• **DATA SUPPLIED**:
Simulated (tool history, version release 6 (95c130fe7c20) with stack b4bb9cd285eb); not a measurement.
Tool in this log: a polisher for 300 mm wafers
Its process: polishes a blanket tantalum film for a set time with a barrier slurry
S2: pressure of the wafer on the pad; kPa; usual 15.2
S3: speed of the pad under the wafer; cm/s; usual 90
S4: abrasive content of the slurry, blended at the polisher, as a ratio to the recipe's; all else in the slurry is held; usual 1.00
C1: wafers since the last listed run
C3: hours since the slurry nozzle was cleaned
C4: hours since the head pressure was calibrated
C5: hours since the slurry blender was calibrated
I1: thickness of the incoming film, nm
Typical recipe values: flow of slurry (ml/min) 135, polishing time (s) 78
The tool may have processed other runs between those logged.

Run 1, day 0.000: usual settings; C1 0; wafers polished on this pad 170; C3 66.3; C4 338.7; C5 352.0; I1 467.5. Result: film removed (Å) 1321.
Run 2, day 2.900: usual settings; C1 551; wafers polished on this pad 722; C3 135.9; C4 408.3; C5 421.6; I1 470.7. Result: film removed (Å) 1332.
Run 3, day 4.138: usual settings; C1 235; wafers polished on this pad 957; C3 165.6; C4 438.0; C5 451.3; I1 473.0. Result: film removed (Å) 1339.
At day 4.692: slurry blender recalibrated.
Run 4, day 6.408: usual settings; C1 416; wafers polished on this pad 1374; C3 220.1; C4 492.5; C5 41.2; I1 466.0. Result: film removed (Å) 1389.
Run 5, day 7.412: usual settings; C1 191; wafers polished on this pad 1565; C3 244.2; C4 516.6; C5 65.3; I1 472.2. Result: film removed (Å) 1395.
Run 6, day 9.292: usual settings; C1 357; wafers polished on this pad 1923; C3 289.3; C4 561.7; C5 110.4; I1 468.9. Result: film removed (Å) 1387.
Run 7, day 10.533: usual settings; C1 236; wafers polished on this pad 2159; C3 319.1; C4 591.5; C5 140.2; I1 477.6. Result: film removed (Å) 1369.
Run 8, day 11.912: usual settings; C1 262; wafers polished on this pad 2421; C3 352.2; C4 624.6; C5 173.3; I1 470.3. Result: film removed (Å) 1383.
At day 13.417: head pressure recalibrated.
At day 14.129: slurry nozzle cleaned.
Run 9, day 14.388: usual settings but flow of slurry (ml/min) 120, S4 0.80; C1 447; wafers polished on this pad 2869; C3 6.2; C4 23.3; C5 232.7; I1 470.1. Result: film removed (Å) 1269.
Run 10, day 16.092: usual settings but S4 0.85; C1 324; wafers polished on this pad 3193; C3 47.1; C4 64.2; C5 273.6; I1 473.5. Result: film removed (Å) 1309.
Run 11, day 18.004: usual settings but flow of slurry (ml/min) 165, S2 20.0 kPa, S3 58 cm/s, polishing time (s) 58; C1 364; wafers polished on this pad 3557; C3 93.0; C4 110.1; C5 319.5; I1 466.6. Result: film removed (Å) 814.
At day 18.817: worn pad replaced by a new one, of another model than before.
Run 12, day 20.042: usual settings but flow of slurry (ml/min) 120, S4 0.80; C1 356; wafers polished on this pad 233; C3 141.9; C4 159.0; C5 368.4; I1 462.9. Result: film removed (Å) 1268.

• **WORK ITEM**:
What are the exact lines from the beginning of the material through the line containing "Run 6, day 9.292: usual"? Write out those lines alone.

• **RESPONSE BOX**:
Simulated (tool history, version release 6 (95c130fe7c20) with stack b4bb9cd285eb); not a measurement.
Tool in this log: a polisher for 300 mm wafers
Its process: polishes a blanket tantalum film for a set time with a barrier slurry
S2: pressure of the wafer on the pad; kPa; usual 15.2
S3: speed of the pad under the wafer; cm/s; usual 90
S4: abrasive content of the slurry, blended at the polisher, as a ratio to the recipe's; all else in the slurry is held; usual 1.00
C1: wafers since the last listed run
C3: hours since the slurry nozzle was cleaned
C4: hours since the head pressure was calibrated
C5: hours since the slurry blender was calibrated
I1: thickness of the incoming film, nm
Typical recipe values: flow of slurry (ml/min) 135, polishing time (s) 78
The tool may have processed other runs between those logged.

Run 1, day 0.000: usual settings; C1 0; wafers polished on this pad 170; C3 66.3; C4 338.7; C5 352.0; I1 467.5. Result: film removed (Å) 1321.
Run 2, day 2.900: usual settings; C1 551; wafers polished on this pad 722; C3 135.9; C4 408.3; C5 421.6; I1 470.7. Result: film removed (Å) 1332.
Run 3, day 4.138: usual settings; C1 235; wafers polished on this pad 957; C3 165.6; C4 438.0; C5 451.3; I1 473.0. Result: film removed (Å) 1339.
At day 4.692: slurry blender recalibrated.
Run 4, day 6.408: usual settings; C1 416; wafers polished on this pad 1374; C3 220.1; C4 492.5; C5 41.2; I1 466.0. Result: film removed (Å) 1389.
Run 5, day 7.412: usual settings; C1 191; wafers polished on this pad 1565; C3 244.2; C4 516.6; C5 65.3; I1 472.2. Result: film removed (Å) 1395.
Run 6, day 9.292: usual settings; C1 357; wafers polished on this pad 1923; C3 289.3; C4 561.7; C5 110.4; I1 468.9. Result: film removed (Å) 1387.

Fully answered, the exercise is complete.